**Work order**
Exactly as written, restate the material below from its first line through the line containing "route steps=708 shown", and stop there.

+---+
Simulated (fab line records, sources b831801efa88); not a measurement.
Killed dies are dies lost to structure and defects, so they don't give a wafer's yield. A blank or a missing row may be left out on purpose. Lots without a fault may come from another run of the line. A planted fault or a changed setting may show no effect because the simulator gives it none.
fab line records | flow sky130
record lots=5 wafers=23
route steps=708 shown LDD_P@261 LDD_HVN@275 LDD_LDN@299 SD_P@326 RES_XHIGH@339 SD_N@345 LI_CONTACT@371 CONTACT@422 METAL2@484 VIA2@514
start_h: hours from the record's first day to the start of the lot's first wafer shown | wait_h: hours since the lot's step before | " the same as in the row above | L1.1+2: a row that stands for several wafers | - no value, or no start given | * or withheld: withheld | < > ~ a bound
+---+

**Task output**
Simulated (fab line records, sources b831801efa88); not a measurement.
Killed dies are dies lost to structure and defects, so they don't give a wafer's yield. A blank or a missing row may be left out on purpose. Lots without a fault may come from another run of the line. A planted fault or a changed setting may show no effect because the simulator gives it none.
fab line records | flow sky130
record lots=5 wafers=23
route steps=708 shown LDD_P@261 LDD_HVN@275 LDD_LDN@299 SD_P@326 RES_XHIGH@339 SD_N@345 LI_CONTACT@371 CONTACT@422 METAL2@484 VIA2@514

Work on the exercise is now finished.